- PROVIDED RECORDS

= Beginning of Section =

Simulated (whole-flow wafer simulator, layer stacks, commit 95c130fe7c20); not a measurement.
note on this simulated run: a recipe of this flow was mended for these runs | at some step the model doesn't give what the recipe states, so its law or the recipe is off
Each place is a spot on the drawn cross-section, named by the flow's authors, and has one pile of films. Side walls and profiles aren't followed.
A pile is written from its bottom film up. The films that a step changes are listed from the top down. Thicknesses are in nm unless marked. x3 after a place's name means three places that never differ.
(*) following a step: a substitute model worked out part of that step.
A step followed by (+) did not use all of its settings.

= End of Section =

- WORK ITEM
Print every record above exactly as written.

- PROBLEM SOLUTION
Simulated (whole-flow wafer simulator, layer stacks, commit 95c130fe7c20); not a measurement.
note on this simulated run: a recipe of this flow was mended for these runs | at some step the model doesn't give what the recipe states, so its law or the recipe is off
Each place is a spot on the drawn cross-section, named by the flow's authors, and has one pile of films. Side walls and profiles aren't followed.
A pile is written from its bottom film up. The films that a step changes are listed from the top down. Thicknesses are in nm unless marked. x3 after a place's name means three places that never differ.
(*) following a step: a substitute model worked out part of that step.
A step followed by (+) did not use all of its settings.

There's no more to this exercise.